### GIVEN INFORMATION
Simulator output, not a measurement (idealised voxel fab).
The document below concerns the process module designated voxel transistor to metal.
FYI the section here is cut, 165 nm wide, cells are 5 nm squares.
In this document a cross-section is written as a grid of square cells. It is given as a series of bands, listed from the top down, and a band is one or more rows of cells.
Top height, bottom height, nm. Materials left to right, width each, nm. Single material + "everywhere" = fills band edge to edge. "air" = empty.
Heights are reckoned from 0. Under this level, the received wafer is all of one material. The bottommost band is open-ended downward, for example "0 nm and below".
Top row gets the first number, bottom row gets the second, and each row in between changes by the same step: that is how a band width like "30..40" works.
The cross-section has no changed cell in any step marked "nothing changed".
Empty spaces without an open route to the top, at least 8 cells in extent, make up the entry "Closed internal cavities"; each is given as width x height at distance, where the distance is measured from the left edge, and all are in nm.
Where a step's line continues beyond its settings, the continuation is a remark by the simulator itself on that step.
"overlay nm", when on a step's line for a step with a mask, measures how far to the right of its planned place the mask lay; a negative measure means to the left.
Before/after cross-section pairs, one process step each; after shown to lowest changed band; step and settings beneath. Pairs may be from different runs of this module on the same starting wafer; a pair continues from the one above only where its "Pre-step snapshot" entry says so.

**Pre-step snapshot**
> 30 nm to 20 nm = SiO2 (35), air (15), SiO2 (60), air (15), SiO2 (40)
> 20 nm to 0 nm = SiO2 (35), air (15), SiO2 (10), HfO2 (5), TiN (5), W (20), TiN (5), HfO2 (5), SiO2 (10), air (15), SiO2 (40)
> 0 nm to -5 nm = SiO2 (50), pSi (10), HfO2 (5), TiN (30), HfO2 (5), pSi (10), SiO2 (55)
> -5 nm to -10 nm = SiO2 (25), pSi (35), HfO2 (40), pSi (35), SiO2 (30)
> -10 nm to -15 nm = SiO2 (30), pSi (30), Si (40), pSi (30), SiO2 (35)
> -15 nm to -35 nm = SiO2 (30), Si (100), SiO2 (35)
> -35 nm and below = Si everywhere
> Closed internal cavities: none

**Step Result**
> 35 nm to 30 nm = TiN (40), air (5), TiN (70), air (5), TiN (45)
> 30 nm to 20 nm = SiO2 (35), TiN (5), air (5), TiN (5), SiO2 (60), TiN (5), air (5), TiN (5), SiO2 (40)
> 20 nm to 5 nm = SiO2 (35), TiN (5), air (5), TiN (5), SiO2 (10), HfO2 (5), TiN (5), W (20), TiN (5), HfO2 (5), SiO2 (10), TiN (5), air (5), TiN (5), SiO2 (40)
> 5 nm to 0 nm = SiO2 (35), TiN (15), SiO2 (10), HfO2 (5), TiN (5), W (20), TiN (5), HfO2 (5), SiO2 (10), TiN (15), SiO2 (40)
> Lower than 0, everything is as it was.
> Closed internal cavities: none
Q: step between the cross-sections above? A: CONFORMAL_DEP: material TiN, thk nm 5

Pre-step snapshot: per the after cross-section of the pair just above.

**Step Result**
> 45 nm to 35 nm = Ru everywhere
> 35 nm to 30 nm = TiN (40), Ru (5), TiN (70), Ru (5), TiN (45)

### ASSIGNMENT
Since only part of the listing is wanted, copy exactly the lines from the one holding "The document below" to the one holding "Top row gets", both included.

### TASK RESPONSE
The document below concerns the process module designated voxel transistor to metal.
FYI the section here is cut, 165 nm wide, cells are 5 nm squares.
In this document a cross-section is written as a grid of square cells. It is given as a series of bands, listed from the top down, and a band is one or more rows of cells.
Top height, bottom height, nm. Materials left to right, width each, nm. Single material + "everywhere" = fills band edge to edge. "air" = empty.
Heights are reckoned from 0. Under this level, the received wafer is all of one material. The bottommost band is open-ended downward, for example "0 nm and below".
Top row gets the first number, bottom row gets the second, and each row in between changes by the same step: that is how a band width like "30..40" works.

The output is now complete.